#####
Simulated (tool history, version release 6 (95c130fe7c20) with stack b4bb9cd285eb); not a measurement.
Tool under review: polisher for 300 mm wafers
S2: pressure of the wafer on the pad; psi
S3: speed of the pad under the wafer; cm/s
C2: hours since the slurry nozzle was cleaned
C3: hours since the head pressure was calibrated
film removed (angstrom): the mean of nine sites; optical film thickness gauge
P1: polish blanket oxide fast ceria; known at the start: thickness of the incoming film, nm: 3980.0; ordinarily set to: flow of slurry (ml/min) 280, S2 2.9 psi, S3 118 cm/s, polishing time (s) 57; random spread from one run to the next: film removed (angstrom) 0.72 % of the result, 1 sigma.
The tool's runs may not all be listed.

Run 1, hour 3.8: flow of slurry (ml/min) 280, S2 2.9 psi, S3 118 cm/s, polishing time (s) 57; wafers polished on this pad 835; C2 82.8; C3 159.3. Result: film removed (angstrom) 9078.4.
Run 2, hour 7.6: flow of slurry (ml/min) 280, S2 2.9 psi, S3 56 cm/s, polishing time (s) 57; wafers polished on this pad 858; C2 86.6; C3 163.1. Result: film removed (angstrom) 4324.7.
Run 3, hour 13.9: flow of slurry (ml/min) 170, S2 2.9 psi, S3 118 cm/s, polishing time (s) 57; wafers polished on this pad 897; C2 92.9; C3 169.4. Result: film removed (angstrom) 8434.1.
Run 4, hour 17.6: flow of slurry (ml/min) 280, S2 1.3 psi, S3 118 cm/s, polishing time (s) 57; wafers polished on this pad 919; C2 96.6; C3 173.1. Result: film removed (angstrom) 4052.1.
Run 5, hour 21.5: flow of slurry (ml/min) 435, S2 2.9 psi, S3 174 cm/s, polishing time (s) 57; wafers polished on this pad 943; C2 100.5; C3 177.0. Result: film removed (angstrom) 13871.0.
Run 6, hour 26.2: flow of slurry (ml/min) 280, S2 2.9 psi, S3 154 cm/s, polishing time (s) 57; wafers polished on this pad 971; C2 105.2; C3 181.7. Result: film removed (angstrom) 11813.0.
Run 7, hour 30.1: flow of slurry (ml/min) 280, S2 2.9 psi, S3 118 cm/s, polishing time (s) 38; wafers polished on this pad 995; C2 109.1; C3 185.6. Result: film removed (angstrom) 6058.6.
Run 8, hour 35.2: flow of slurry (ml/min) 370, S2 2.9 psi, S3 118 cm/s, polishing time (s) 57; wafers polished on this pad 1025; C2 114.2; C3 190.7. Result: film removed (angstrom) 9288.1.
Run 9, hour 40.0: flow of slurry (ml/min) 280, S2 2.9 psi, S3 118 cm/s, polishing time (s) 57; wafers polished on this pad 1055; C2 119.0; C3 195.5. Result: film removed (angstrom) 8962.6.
#####

__Assigned task__:
The required output is the exact run of lines from the beginning of the listing above to the line that contains "Run 5, hour", inclusive of both.

__Problem solution__:
Simulated (tool history, version release 6 (95c130fe7c20) with stack b4bb9cd285eb); not a measurement.
Tool under review: polisher for 300 mm wafers
S2: pressure of the wafer on the pad; psi
S3: speed of the pad under the wafer; cm/s
C2: hours since the slurry nozzle was cleaned
C3: hours since the head pressure was calibrated
film removed (angstrom): the mean of nine sites; optical film thickness gauge
P1: polish blanket oxide fast ceria; known at the start: thickness of the incoming film, nm: 3980.0; ordinarily set to: flow of slurry (ml/min) 280, S2 2.9 psi, S3 118 cm/s, polishing time (s) 57; random spread from one run to the next: film removed (angstrom) 0.72 % of the result, 1 sigma.
The tool's runs may not all be listed.

Run 1, hour 3.8: flow of slurry (ml/min) 280, S2 2.9 psi, S3 118 cm/s, polishing time (s) 57; wafers polished on this pad 835; C2 82.8; C3 159.3. Result: film removed (angstrom) 9078.4.
Run 2, hour 7.6: flow of slurry (ml/min) 280, S2 2.9 psi, S3 56 cm/s, polishing time (s) 57; wafers polished on this pad 858; C2 86.6; C3 163.1. Result: film removed (angstrom) 4324.7.
Run 3, hour 13.9: flow of slurry (ml/min) 170, S2 2.9 psi, S3 118 cm/s, polishing time (s) 57; wafers polished on this pad 897; C2 92.9; C3 169.4. Result: film removed (angstrom) 8434.1.
Run 4, hour 17.6: flow of slurry (ml/min) 280, S2 1.3 psi, S3 118 cm/s, polishing time (s) 57; wafers polished on this pad 919; C2 96.6; C3 173.1. Result: film removed (angstrom) 4052.1.
Run 5, hour 21.5: flow of slurry (ml/min) 435, S2 2.9 psi, S3 174 cm/s, polishing time (s) 57; wafers polished on this pad 943; C2 100.5; C3 177.0. Result: film removed (angstrom) 13871.0.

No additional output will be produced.